• Requirement: The required output is every line from the beginning of the entries below through the line that includes "L791 | day 24", copied exactly.

• Given data:
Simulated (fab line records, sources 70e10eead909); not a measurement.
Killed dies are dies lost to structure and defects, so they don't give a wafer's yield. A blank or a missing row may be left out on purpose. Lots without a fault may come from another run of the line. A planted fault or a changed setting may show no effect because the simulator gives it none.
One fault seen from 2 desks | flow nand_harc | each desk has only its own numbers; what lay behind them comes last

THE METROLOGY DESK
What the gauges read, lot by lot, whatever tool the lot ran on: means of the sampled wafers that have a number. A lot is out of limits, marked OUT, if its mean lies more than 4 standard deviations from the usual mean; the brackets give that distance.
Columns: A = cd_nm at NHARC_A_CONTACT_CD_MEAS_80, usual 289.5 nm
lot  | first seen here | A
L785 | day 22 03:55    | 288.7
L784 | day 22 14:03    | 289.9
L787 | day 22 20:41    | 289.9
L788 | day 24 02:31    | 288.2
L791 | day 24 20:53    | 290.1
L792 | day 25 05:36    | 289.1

• Task solution:
Simulated (fab line records, sources 70e10eead909); not a measurement.
Killed dies are dies lost to structure and defects, so they don't give a wafer's yield. A blank or a missing row may be left out on purpose. Lots without a fault may come from another run of the line. A planted fault or a changed setting may show no effect because the simulator gives it none.
One fault seen from 2 desks | flow nand_harc | each desk has only its own numbers; what lay behind them comes last

THE METROLOGY DESK
What the gauges read, lot by lot, whatever tool the lot ran on: means of the sampled wafers that have a number. A lot is out of limits, marked OUT, if its mean lies more than 4 standard deviations from the usual mean; the brackets give that distance.
Columns: A = cd_nm at NHARC_A_CONTACT_CD_MEAS_80, usual 289.5 nm
lot  | first seen here | A
L785 | day 22 03:55    | 288.7
L784 | day 22 14:03    | 289.9
L787 | day 22 20:41    | 289.9
L788 | day 24 02:31    | 288.2
L791 | day 24 20:53    | 290.1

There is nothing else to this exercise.